**Record extracts:**
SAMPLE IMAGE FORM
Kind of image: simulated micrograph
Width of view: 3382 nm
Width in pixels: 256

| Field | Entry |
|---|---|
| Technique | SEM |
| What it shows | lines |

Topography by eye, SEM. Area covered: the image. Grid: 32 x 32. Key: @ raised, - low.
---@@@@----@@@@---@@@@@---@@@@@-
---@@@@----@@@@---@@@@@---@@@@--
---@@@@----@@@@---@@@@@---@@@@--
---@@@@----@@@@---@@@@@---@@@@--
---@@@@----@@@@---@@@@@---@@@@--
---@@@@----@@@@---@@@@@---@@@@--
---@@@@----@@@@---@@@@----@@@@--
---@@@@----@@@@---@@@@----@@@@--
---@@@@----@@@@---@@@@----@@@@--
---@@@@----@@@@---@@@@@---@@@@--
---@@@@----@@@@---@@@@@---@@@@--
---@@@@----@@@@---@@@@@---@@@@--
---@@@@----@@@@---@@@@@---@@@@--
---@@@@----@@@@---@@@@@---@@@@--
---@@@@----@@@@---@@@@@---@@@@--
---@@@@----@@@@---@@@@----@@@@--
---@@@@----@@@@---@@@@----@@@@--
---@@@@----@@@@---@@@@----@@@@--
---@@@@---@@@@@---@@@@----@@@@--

**Work order:**
Each line above is to be copied exactly as written.

**Answer area:**
SAMPLE IMAGE FORM
Kind of image: simulated micrograph
Width of view: 3382 nm
Width in pixels: 256

| Field | Entry |
|---|---|
| Technique | SEM |
| What it shows | lines |

Topography by eye, SEM. Area covered: the image. Grid: 32 x 32. Key: @ raised, - low.
---@@@@----@@@@---@@@@@---@@@@@-
---@@@@----@@@@---@@@@@---@@@@--
---@@@@----@@@@---@@@@@---@@@@--
---@@@@----@@@@---@@@@@---@@@@--
---@@@@----@@@@---@@@@@---@@@@--
---@@@@----@@@@---@@@@@---@@@@--
---@@@@----@@@@---@@@@----@@@@--
---@@@@----@@@@---@@@@----@@@@--
---@@@@----@@@@---@@@@----@@@@--
---@@@@----@@@@---@@@@@---@@@@--
---@@@@----@@@@---@@@@@---@@@@--
---@@@@----@@@@---@@@@@---@@@@--
---@@@@----@@@@---@@@@@---@@@@--
---@@@@----@@@@---@@@@@---@@@@--
---@@@@----@@@@---@@@@@---@@@@--
---@@@@----@@@@---@@@@----@@@@--
---@@@@----@@@@---@@@@----@@@@--
---@@@@----@@@@---@@@@----@@@@--
---@@@@---@@@@@---@@@@----@@@@--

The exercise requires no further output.